Listed records:
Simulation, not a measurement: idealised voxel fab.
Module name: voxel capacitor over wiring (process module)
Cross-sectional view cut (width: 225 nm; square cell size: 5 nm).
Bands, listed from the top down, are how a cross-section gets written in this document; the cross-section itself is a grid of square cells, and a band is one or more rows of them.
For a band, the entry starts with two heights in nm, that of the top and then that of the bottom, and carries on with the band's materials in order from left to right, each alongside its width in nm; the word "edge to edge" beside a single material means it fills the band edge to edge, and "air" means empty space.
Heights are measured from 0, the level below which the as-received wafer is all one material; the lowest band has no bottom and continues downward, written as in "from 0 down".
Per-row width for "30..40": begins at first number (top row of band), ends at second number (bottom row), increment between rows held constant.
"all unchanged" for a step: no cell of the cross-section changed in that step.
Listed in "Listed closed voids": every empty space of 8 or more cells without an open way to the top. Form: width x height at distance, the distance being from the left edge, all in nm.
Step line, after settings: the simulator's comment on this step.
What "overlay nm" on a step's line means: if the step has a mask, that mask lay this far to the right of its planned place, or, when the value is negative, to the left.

Work task: From the records above, transcribe without alteration every line from the one with "Cross-sectional view cut" to the one with "Heights are measured", inclusive.

Response box:
Cross-sectional view cut (width: 225 nm; square cell size: 5 nm).
Bands, listed from the top down, are how a cross-section gets written in this document; the cross-section itself is a grid of square cells, and a band is one or more rows of them.
For a band, the entry starts with two heights in nm, that of the top and then that of the bottom, and carries on with the band's materials in order from left to right, each alongside its width in nm; the word "edge to edge" beside a single material means it fills the band edge to edge, and "air" means empty space.
Heights are measured from 0, the level below which the as-received wafer is all one material; the lowest band has no bottom and continues downward, written as in "from 0 down".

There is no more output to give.